Work instruction: Exactly as written, retype all of the records that come next.

╔══

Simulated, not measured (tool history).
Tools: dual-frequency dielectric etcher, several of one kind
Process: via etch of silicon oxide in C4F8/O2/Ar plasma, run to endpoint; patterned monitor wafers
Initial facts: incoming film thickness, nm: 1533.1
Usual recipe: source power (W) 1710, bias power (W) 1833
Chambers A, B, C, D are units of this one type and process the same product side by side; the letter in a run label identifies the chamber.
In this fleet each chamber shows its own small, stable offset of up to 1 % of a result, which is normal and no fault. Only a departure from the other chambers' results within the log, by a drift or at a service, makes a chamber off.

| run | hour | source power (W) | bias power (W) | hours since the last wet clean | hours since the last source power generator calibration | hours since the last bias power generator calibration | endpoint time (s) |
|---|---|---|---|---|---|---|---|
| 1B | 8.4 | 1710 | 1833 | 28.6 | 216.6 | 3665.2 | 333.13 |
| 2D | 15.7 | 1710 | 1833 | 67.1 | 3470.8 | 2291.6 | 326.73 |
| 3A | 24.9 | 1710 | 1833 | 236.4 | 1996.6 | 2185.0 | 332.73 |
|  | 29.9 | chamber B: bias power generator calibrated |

╚══

Task output:
Simulated, not measured (tool history).
Tools: dual-frequency dielectric etcher, several of one kind
Process: via etch of silicon oxide in C4F8/O2/Ar plasma, run to endpoint; patterned monitor wafers
Initial facts: incoming film thickness, nm: 1533.1
Usual recipe: source power (W) 1710, bias power (W) 1833
Chambers A, B, C, D are units of this one type and process the same product side by side; the letter in a run label identifies the chamber.
In this fleet each chamber shows its own small, stable offset of up to 1 % of a result, which is normal and no fault. Only a departure from the other chambers' results within the log, by a drift or at a service, makes a chamber off.

| run | hour | source power (W) | bias power (W) | hours since the last wet clean | hours since the last source power generator calibration | hours since the last bias power generator calibration | endpoint time (s) |
|---|---|---|---|---|---|---|---|
| 1B | 8.4 | 1710 | 1833 | 28.6 | 216.6 | 3665.2 | 333.13 |
| 2D | 15.7 | 1710 | 1833 | 67.1 | 3470.8 | 2291.6 | 326.73 |
| 3A | 24.9 | 1710 | 1833 | 236.4 | 1996.6 | 2185.0 | 332.73 |
|  | 29.9 | chamber B: bias power generator calibrated |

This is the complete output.